__Extracted information__.
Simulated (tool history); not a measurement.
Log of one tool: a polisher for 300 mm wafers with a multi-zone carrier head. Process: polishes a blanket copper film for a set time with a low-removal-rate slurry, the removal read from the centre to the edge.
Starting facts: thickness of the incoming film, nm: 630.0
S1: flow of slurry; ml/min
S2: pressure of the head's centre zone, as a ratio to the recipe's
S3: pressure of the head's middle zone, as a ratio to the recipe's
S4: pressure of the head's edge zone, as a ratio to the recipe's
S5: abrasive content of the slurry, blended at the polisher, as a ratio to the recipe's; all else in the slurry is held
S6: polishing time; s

__Brief__. Reproduce every record that appears above, keeping the wording exact.

__Response box__.
Simulated (tool history); not a measurement.
Log of one tool: a polisher for 300 mm wafers with a multi-zone carrier head. Process: polishes a blanket copper film for a set time with a low-removal-rate slurry, the removal read from the centre to the edge.
Starting facts: thickness of the incoming film, nm: 630.0
S1: flow of slurry; ml/min
S2: pressure of the head's centre zone, as a ratio to the recipe's
S3: pressure of the head's middle zone, as a ratio to the recipe's
S4: pressure of the head's edge zone, as a ratio to the recipe's
S5: abrasive content of the slurry, blended at the polisher, as a ratio to the recipe's; all else in the slurry is held
S6: polishing time; s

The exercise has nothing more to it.